- _Assigned task_:
From the first line of the data below, copy each line up to the one containing "Please estimate the", and include that line too.

- _The data_:
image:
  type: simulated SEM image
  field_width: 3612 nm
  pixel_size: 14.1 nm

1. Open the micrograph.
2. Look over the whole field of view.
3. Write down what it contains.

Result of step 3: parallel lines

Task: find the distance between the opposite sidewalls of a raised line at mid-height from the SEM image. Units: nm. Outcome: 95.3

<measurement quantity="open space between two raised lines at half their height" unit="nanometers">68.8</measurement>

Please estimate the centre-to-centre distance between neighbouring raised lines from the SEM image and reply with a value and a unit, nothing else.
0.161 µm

- _Response area_:
image:
  type: simulated SEM image
  field_width: 3612 nm
  pixel_size: 14.1 nm

1. Open the micrograph.
2. Look over the whole field of view.
3. Write down what it contains.

Result of step 3: parallel lines

Task: find the distance between the opposite sidewalls of a raised line at mid-height from the SEM image. Units: nm. Outcome: 95.3

<measurement quantity="open space between two raised lines at half their height" unit="nanometers">68.8</measurement>

Please estimate the centre-to-centre distance between neighbouring raised lines from the SEM image and reply with a value and a unit, nothing else.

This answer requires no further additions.